*ACTION ITEM*:
Copy the whole listing verbatim.

== Segment start ==

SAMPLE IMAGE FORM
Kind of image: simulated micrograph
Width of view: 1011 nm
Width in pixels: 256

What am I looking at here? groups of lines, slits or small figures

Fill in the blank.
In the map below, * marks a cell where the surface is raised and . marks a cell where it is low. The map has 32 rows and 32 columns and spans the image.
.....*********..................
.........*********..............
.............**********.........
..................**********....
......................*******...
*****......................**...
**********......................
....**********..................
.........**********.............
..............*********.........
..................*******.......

== Segment end ==

*WRITTEN ANSWER*:
SAMPLE IMAGE FORM
Kind of image: simulated micrograph
Width of view: 1011 nm
Width in pixels: 256

What am I looking at here? groups of lines, slits or small figures

Fill in the blank.
In the map below, * marks a cell where the surface is raised and . marks a cell where it is low. The map has 32 rows and 32 columns and spans the image.
.....*********..................
.........*********..............
.............**********.........
..................**********....
......................*******...
*****......................**...
**********......................
....**********..................
.........**********.............
..............*********.........
..................*******.......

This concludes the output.